Set down the material again. Keep every line exactly as it is.

## Extracted entries:
_ _ _

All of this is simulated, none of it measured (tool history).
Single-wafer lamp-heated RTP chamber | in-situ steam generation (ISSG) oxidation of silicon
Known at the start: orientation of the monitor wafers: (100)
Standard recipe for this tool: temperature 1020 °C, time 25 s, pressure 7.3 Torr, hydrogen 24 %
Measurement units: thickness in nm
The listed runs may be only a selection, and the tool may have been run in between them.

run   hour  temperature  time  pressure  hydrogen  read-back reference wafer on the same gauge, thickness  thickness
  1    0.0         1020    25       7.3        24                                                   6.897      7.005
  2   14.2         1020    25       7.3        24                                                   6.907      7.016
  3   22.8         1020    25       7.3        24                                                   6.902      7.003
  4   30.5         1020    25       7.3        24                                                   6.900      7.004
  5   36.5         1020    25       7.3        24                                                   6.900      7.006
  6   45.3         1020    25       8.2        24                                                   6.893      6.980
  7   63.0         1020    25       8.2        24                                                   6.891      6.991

_ _ _

## Written reply:
All of this is simulated, none of it measured (tool history).
Single-wafer lamp-heated RTP chamber | in-situ steam generation (ISSG) oxidation of silicon
Known at the start: orientation of the monitor wafers: (100)
Standard recipe for this tool: temperature 1020 °C, time 25 s, pressure 7.3 Torr, hydrogen 24 %
Measurement units: thickness in nm
The listed runs may be only a selection, and the tool may have been run in between them.

run   hour  temperature  time  pressure  hydrogen  read-back reference wafer on the same gauge, thickness  thickness
  1    0.0         1020    25       7.3        24                                                   6.897      7.005
  2   14.2         1020    25       7.3        24                                                   6.907      7.016
  3   22.8         1020    25       7.3        24                                                   6.902      7.003
  4   30.5         1020    25       7.3        24                                                   6.900      7.004
  5   36.5         1020    25       7.3        24                                                   6.900      7.006
  6   45.3         1020    25       8.2        24                                                   6.893      6.980
  7   63.0         1020    25       8.2        24                                                   6.891      6.991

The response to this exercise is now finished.